--- Recorded data Enclosed Below ---

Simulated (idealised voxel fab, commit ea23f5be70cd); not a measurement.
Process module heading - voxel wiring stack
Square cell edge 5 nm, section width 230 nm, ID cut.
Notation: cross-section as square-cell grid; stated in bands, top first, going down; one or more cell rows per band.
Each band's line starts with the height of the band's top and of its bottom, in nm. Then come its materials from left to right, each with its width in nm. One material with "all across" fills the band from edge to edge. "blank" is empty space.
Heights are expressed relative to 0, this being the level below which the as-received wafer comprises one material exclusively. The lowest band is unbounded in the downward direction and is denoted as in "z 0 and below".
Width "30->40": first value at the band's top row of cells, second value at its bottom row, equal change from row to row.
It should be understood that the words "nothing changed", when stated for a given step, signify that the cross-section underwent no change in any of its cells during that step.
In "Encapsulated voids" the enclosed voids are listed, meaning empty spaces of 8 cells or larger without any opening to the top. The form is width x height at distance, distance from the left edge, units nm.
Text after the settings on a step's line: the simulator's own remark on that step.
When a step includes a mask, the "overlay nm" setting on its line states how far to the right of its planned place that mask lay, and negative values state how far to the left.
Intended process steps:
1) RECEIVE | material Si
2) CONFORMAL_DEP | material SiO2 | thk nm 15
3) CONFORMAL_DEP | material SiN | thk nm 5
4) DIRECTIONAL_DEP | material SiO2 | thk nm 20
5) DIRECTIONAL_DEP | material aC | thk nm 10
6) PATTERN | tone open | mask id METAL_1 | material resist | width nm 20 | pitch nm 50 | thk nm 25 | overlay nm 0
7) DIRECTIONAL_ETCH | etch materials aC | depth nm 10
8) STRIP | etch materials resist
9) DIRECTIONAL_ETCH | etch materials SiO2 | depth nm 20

--- End of Enclosed Recorded data ---

■ **Work order**
Give back every line above, unchanged.

■ **Expected answer**
Simulated (idealised voxel fab, commit ea23f5be70cd); not a measurement.
Process module heading - voxel wiring stack
Square cell edge 5 nm, section width 230 nm, ID cut.
Notation: cross-section as square-cell grid; stated in bands, top first, going down; one or more cell rows per band.
Each band's line starts with the height of the band's top and of its bottom, in nm. Then come its materials from left to right, each with its width in nm. One material with "all across" fills the band from edge to edge. "blank" is empty space.
Heights are expressed relative to 0, this being the level below which the as-received wafer comprises one material exclusively. The lowest band is unbounded in the downward direction and is denoted as in "z 0 and below".
Width "30->40": first value at the band's top row of cells, second value at its bottom row, equal change from row to row.
It should be understood that the words "nothing changed", when stated for a given step, signify that the cross-section underwent no change in any of its cells during that step.
In "Encapsulated voids" the enclosed voids are listed, meaning empty spaces of 8 cells or larger without any opening to the top. The form is width x height at distance, distance from the left edge, units nm.
Text after the settings on a step's line: the simulator's own remark on that step.
When a step includes a mask, the "overlay nm" setting on its line states how far to the right of its planned place that mask lay, and negative values state how far to the left.
Intended process steps:
1) RECEIVE | material Si
2) CONFORMAL_DEP | material SiO2 | thk nm 15
3) CONFORMAL_DEP | material SiN | thk nm 5
4) DIRECTIONAL_DEP | material SiO2 | thk nm 20
5) DIRECTIONAL_DEP | material aC | thk nm 10
6) PATTERN | tone open | mask id METAL_1 | material resist | width nm 20 | pitch nm 50 | thk nm 25 | overlay nm 0
7) DIRECTIONAL_ETCH | etch materials aC | depth nm 10
8) STRIP | etch materials resist
9) DIRECTIONAL_ETCH | etch materials SiO2 | depth nm 20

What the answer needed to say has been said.